*Action item*: Your answer should be the lines below from the one with "step 17, DESCUM" to the one with "step 37, LIFTOFF", both included, given again exactly and with nothing added.

───
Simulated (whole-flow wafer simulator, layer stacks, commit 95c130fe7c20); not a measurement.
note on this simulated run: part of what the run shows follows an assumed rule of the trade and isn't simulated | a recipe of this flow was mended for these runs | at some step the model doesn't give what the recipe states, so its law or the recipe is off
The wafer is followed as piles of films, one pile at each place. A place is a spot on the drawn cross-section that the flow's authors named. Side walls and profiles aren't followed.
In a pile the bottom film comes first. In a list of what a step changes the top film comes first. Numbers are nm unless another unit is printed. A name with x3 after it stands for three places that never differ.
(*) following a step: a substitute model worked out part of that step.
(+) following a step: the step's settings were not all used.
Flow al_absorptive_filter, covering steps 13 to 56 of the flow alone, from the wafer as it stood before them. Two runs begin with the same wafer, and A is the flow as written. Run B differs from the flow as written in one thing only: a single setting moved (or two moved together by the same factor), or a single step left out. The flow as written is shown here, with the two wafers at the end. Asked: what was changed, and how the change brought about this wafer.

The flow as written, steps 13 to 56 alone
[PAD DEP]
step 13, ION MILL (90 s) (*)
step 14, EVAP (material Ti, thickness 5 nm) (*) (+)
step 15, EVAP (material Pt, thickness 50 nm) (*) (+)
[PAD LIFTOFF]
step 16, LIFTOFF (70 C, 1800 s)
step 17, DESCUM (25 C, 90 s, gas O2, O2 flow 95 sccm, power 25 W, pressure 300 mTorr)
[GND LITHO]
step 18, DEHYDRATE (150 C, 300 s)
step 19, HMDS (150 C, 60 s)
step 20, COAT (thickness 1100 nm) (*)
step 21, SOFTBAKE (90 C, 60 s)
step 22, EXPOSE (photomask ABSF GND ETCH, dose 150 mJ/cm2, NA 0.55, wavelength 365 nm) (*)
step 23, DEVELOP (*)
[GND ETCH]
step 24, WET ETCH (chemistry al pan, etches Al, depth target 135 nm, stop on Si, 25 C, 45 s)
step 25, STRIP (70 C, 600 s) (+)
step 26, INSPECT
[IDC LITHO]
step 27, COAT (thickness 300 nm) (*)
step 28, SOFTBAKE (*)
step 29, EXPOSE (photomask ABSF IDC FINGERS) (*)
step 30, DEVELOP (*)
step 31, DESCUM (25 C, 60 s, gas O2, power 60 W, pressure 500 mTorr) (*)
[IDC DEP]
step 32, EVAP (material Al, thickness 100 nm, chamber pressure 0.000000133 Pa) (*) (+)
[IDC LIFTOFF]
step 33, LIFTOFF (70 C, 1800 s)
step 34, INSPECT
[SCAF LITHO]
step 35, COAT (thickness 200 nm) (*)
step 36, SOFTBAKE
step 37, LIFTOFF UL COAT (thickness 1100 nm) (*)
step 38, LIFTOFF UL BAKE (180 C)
───

*Your solution*:
step 17, DESCUM (25 C, 90 s, gas O2, O2 flow 95 sccm, power 25 W, pressure 300 mTorr)
[GND LITHO]
step 18, DEHYDRATE (150 C, 300 s)
step 19, HMDS (150 C, 60 s)
step 20, COAT (thickness 1100 nm) (*)
step 21, SOFTBAKE (90 C, 60 s)
step 22, EXPOSE (photomask ABSF GND ETCH, dose 150 mJ/cm2, NA 0.55, wavelength 365 nm) (*)
step 23, DEVELOP (*)
[GND ETCH]
step 24, WET ETCH (chemistry al pan, etches Al, depth target 135 nm, stop on Si, 25 C, 45 s)
step 25, STRIP (70 C, 600 s) (+)
step 26, INSPECT
[IDC LITHO]
step 27, COAT (thickness 300 nm) (*)
step 28, SOFTBAKE (*)
step 29, EXPOSE (photomask ABSF IDC FINGERS) (*)
step 30, DEVELOP (*)
step 31, DESCUM (25 C, 60 s, gas O2, power 60 W, pressure 500 mTorr) (*)
[IDC DEP]
step 32, EVAP (material Al, thickness 100 nm, chamber pressure 0.000000133 Pa) (*) (+)
[IDC LIFTOFF]
step 33, LIFTOFF (70 C, 1800 s)
step 34, INSPECT
[SCAF LITHO]
step 35, COAT (thickness 200 nm) (*)
step 36, SOFTBAKE
step 37, LIFTOFF UL COAT (thickness 1100 nm) (*)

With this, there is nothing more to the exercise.